(Beginning of Data records)
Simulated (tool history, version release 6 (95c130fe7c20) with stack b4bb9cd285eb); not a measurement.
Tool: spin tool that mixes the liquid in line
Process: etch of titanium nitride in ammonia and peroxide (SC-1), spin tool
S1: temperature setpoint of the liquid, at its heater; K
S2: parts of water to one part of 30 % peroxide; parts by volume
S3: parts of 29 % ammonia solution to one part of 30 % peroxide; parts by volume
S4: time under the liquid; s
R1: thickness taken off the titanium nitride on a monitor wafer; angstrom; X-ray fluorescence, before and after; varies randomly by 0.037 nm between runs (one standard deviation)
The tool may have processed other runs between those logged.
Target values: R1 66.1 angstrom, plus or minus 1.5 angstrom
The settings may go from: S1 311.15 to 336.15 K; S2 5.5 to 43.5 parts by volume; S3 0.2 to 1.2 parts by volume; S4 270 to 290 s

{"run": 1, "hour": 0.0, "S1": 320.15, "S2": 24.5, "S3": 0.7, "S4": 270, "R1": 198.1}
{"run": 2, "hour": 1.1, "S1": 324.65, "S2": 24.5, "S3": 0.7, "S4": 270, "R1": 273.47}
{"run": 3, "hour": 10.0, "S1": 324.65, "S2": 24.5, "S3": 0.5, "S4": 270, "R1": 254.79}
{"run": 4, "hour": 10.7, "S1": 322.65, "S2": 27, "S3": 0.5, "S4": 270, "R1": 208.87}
(End of Data records)

▶ Work request
The lines needed are the ones from the first line of the entries through the line that contains "Process: etch of", given again without any change.

▶ Exercise output
Simulated (tool history, version release 6 (95c130fe7c20) with stack b4bb9cd285eb); not a measurement.
Tool: spin tool that mixes the liquid in line
Process: etch of titanium nitride in ammonia and peroxide (SC-1), spin tool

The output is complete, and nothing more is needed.